───── Record extracts ─────
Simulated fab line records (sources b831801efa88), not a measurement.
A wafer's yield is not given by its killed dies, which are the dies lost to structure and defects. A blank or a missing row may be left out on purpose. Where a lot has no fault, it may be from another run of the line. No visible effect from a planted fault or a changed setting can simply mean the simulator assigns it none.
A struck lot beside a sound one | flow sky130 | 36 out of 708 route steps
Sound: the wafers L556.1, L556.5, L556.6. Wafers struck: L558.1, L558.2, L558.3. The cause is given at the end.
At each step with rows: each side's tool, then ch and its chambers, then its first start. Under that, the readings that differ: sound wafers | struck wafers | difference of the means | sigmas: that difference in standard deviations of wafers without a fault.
─────

▸ **Work request**: Each line of the material should be repeated exactly as it reads.

▸ **Written reply**:
Simulated fab line records (sources b831801efa88), not a measurement.
A wafer's yield is not given by its killed dies, which are the dies lost to structure and defects. A blank or a missing row may be left out on purpose. Where a lot has no fault, it may be from another run of the line. No visible effect from a planted fault or a changed setting can simply mean the simulator assigns it none.
A struck lot beside a sound one | flow sky130 | 36 out of 708 route steps
Sound: the wafers L556.1, L556.5, L556.6. Wafers struck: L558.1, L558.2, L558.3. The cause is given at the end.
At each step with rows: each side's tool, then ch and its chambers, then its first start. Under that, the readings that differ: sound wafers | struck wafers | difference of the means | sigmas: that difference in standard deviations of wafers without a fault.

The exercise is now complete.